◆ Assigned task ◆
Which lines come from the start of the records through the line that holds "Flow qf_sadp_coupon, 15"? Write them out word for word.

◆ Entries supplied ◆
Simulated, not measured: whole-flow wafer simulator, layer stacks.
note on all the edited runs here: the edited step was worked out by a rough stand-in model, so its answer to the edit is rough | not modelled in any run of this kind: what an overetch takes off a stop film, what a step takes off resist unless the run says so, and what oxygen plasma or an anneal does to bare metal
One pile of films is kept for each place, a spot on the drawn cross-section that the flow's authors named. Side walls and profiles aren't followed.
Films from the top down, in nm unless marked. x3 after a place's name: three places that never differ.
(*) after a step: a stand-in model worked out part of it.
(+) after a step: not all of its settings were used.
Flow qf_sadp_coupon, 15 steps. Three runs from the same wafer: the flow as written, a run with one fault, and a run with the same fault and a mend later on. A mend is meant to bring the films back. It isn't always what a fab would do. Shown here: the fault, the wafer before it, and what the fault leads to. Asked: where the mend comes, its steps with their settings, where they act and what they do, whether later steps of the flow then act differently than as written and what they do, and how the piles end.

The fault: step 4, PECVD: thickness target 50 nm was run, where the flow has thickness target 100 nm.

◆ Problem solution ◆
Simulated, not measured: whole-flow wafer simulator, layer stacks.
note on all the edited runs here: the edited step was worked out by a rough stand-in model, so its answer to the edit is rough | not modelled in any run of this kind: what an overetch takes off a stop film, what a step takes off resist unless the run says so, and what oxygen plasma or an anneal does to bare metal
One pile of films is kept for each place, a spot on the drawn cross-section that the flow's authors named. Side walls and profiles aren't followed.
Films from the top down, in nm unless marked. x3 after a place's name: three places that never differ.
(*) after a step: a stand-in model worked out part of it.
(+) after a step: not all of its settings were used.
Flow qf_sadp_coupon, 15 steps. Three runs from the same wafer: the flow as written, a run with one fault, and a run with the same fault and a mend later on. A mend is meant to bring the films back. It isn't always what a fab would do. Shown here: the fault, the wafer before it, and what the fault leads to. Asked: where the mend comes, its steps with their settings, where they act and what they do, whether later steps of the flow then act differently than as written and what they do, and how the piles end.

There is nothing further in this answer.